# [TASK ITEM]
Would you please output, word for word, the span of the listing below that opens on the line containing "0..down | Si edge to edge" and closes on the line containing "polySi, thk nm 25"? Include both ends and nothing more.

# [AVAILABLE DATA]
--------------------------------
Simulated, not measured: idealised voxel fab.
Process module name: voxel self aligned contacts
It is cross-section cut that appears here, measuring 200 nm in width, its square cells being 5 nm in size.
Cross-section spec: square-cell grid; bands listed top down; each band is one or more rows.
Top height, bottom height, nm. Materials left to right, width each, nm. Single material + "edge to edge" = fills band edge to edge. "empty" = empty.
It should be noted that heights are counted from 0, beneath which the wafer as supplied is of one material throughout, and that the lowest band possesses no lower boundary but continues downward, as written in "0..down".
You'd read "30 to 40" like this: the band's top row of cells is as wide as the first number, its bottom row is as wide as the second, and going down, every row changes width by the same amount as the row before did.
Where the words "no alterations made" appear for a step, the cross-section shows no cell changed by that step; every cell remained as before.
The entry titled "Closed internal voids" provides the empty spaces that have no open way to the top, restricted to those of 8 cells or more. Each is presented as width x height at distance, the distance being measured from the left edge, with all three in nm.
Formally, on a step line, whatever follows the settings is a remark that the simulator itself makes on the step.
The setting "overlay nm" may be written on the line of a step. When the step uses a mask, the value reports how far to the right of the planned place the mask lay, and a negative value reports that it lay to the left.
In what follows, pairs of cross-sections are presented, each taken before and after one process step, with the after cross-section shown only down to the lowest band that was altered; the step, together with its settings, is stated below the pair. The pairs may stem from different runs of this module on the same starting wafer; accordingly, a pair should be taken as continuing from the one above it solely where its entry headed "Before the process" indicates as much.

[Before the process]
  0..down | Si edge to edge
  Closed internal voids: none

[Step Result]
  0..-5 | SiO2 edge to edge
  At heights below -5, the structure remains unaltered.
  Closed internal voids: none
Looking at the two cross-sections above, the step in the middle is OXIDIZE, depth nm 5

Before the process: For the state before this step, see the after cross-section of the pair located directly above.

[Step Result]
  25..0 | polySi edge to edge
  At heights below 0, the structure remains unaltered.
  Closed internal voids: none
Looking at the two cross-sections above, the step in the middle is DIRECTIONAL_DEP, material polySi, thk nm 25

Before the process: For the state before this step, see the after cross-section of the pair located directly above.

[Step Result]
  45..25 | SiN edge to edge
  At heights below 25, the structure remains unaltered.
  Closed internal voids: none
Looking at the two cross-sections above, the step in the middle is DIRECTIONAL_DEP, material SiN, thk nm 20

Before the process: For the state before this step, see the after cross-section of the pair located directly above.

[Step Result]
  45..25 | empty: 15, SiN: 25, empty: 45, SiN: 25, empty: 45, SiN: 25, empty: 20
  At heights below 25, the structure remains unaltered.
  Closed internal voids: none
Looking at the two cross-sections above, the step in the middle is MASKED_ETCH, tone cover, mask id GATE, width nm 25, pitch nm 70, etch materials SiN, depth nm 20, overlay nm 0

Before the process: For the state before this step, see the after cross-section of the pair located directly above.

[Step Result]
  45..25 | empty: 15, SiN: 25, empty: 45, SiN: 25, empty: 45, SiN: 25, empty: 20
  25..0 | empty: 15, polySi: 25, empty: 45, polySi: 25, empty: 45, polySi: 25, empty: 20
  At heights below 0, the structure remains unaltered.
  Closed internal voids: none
--------------------------------

# [RESPONSE BOX]
  0..down | Si edge to edge
  Closed internal voids: none

[Step Result]
  0..-5 | SiO2 edge to edge
  At heights below -5, the structure remains unaltered.
  Closed internal voids: none
Looking at the two cross-sections above, the step in the middle is OXIDIZE, depth nm 5

Before the process: For the state before this step, see the after cross-section of the pair located directly above.

[Step Result]
  25..0 | polySi edge to edge
  At heights below 0, the structure remains unaltered.
  Closed internal voids: none
Looking at the two cross-sections above, the step in the middle is DIRECTIONAL_DEP, material polySi, thk nm 25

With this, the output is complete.